Assigned task: From the entries below, return exactly the lines beginning at the one that contains "Standard recipe for" and ending at the one that contains "6 chambers of", both of them included, and only those lines.

Material supplied:
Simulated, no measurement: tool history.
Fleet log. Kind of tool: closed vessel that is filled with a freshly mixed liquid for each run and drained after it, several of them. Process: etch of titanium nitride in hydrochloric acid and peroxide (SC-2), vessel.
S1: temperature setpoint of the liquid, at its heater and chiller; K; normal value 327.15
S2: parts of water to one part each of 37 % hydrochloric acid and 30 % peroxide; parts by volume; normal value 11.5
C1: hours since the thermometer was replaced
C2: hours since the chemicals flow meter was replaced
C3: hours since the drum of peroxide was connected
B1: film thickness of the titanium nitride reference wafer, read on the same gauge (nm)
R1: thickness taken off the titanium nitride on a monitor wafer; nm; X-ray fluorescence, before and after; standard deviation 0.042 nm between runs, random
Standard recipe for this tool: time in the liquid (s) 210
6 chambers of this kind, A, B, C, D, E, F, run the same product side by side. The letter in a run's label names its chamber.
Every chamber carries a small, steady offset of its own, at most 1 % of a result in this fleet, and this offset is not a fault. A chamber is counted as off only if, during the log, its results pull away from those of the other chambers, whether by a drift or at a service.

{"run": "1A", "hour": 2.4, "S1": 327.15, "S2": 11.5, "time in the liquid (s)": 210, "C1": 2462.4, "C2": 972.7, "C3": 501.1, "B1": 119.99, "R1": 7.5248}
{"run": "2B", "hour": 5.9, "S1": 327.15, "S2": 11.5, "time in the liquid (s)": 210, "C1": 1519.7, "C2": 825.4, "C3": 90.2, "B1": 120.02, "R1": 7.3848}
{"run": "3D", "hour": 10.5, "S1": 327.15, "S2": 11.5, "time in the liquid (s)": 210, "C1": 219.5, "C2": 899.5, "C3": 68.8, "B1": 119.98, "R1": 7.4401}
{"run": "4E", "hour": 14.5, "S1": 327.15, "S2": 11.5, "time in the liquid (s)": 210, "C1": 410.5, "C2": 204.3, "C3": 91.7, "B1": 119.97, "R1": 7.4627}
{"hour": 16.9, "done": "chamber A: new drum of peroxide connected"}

Answer space:
Standard recipe for this tool: time in the liquid (s) 210
6 chambers of this kind, A, B, C, D, E, F, run the same product side by side. The letter in a run's label names its chamber.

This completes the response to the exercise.